__Data section__:
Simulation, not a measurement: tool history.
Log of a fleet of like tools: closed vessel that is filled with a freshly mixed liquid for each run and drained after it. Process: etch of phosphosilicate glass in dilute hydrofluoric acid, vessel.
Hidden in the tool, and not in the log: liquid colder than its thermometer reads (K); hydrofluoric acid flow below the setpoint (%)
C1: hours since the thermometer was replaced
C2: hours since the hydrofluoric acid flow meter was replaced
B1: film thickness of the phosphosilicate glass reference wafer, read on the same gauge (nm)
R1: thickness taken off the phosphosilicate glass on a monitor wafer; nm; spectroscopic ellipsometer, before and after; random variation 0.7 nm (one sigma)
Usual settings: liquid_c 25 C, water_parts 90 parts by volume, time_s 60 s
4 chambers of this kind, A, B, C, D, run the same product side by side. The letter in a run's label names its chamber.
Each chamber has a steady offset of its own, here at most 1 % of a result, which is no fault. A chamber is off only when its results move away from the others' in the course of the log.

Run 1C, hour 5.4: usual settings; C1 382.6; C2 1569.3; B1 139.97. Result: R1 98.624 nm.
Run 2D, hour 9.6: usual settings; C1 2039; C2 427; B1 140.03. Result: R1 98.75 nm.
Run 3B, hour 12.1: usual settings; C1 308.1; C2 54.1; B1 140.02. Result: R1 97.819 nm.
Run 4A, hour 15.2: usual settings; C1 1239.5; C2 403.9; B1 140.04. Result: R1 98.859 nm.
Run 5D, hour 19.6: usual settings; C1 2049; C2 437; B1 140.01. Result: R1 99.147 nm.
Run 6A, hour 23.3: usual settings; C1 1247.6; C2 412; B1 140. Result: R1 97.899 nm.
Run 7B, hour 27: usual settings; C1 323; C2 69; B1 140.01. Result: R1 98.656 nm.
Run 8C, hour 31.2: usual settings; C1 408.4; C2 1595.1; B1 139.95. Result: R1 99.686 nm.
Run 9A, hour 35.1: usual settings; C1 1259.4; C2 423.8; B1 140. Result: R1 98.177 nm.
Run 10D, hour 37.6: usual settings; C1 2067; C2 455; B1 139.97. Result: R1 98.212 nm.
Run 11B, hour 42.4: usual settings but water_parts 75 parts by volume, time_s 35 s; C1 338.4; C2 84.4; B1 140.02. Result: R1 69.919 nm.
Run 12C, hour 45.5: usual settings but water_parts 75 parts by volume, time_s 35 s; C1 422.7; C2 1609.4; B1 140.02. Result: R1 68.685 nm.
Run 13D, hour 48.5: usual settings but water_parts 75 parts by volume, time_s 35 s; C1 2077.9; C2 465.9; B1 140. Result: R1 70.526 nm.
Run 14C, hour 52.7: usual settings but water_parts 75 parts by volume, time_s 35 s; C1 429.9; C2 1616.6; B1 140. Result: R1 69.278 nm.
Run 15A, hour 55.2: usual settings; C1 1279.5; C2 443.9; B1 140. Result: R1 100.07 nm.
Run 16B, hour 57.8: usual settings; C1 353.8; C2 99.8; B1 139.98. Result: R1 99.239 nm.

__Activity__: Please transcribe the material line by line, exactly, from its opening line through the line that contains "B1: film thickness".

__Exercise response__:
Simulation, not a measurement: tool history.
Log of a fleet of like tools: closed vessel that is filled with a freshly mixed liquid for each run and drained after it. Process: etch of phosphosilicate glass in dilute hydrofluoric acid, vessel.
Hidden in the tool, and not in the log: liquid colder than its thermometer reads (K); hydrofluoric acid flow below the setpoint (%)
C1: hours since the thermometer was replaced
C2: hours since the hydrofluoric acid flow meter was replaced
B1: film thickness of the phosphosilicate glass reference wafer, read on the same gauge (nm)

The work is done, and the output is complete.